Work item: Going down the listing below, print exactly each line from the one with "1: RECEIVE: material Si" up to and including the one with "7: DIRECTIONAL_ETCH: etch", and skip the rest.

Given information:
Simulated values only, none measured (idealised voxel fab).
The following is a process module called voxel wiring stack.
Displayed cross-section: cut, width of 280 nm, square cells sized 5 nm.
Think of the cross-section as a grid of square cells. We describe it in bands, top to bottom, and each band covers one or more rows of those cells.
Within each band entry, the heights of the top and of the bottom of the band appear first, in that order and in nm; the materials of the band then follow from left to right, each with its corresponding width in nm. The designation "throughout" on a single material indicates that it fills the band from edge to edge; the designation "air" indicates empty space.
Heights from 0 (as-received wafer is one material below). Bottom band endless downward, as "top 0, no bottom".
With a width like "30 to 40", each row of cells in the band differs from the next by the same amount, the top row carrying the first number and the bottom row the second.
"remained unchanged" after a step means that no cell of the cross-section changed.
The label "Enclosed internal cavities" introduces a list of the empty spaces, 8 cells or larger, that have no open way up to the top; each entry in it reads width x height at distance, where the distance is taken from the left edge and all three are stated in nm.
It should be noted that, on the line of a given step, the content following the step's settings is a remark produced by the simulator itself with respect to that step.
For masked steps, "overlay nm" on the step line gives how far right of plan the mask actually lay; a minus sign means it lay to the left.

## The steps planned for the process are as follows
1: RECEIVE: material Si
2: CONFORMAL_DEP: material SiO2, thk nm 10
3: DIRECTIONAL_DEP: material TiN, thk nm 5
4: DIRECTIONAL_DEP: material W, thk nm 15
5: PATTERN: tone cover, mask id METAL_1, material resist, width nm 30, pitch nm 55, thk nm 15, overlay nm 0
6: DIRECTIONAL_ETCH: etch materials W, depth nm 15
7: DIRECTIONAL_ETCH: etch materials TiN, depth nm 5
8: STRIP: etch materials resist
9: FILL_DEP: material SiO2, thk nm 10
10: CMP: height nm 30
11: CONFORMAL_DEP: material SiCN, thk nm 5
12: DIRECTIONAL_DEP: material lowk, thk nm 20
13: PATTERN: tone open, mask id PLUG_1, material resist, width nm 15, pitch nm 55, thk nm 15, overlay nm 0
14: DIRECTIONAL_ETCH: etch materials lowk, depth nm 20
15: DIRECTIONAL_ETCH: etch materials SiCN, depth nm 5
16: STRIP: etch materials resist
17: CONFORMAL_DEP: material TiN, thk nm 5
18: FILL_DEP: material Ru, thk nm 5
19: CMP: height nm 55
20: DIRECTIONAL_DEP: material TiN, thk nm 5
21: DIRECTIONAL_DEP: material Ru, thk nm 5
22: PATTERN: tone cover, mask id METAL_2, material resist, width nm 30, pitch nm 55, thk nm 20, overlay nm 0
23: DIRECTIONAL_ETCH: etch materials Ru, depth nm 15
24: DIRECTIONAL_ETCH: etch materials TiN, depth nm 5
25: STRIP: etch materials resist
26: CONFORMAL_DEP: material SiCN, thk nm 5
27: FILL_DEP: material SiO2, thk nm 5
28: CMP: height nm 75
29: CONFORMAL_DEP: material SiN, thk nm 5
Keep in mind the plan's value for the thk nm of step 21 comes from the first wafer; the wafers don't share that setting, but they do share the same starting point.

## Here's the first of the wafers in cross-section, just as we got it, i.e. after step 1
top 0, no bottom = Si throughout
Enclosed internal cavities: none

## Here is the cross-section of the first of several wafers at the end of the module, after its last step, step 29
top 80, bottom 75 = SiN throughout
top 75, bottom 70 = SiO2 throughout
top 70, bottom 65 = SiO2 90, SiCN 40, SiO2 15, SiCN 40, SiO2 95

Worked solution:
1: RECEIVE: material Si
2: CONFORMAL_DEP: material SiO2, thk nm 10
3: DIRECTIONAL_DEP: material TiN, thk nm 5
4: DIRECTIONAL_DEP: material W, thk nm 15
5: PATTERN: tone cover, mask id METAL_1, material resist, width nm 30, pitch nm 55, thk nm 15, overlay nm 0
6: DIRECTIONAL_ETCH: etch materials W, depth nm 15
7: DIRECTIONAL_ETCH: etch materials TiN, depth nm 5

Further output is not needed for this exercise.